Work order => Print the lines of the data, starting with the first, up to and including the line where "A step reported" appears.

Dataset extract =>
------------------------------------------------
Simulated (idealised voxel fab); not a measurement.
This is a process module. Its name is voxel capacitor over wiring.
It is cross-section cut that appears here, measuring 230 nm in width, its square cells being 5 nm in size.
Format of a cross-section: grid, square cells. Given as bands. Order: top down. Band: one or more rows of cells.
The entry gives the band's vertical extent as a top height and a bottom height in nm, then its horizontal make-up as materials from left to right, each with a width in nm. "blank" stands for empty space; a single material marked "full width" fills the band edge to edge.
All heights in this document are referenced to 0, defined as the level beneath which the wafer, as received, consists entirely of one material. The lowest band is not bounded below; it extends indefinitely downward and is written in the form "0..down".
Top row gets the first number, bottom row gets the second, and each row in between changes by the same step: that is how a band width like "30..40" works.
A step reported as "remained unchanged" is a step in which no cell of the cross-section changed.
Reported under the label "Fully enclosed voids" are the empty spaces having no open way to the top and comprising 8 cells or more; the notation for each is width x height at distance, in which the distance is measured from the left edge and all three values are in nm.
------------------------------------------------

Written response =>
Simulated (idealised voxel fab); not a measurement.
This is a process module. Its name is voxel capacitor over wiring.
It is cross-section cut that appears here, measuring 230 nm in width, its square cells being 5 nm in size.
Format of a cross-section: grid, square cells. Given as bands. Order: top down. Band: one or more rows of cells.
The entry gives the band's vertical extent as a top height and a bottom height in nm, then its horizontal make-up as materials from left to right, each with a width in nm. "blank" stands for empty space; a single material marked "full width" fills the band edge to edge.
All heights in this document are referenced to 0, defined as the level beneath which the wafer, as received, consists entirely of one material. The lowest band is not bounded below; it extends indefinitely downward and is written in the form "0..down".
Top row gets the first number, bottom row gets the second, and each row in between changes by the same step: that is how a band width like "30..40" works.
A step reported as "remained unchanged" is a step in which no cell of the cross-section changed.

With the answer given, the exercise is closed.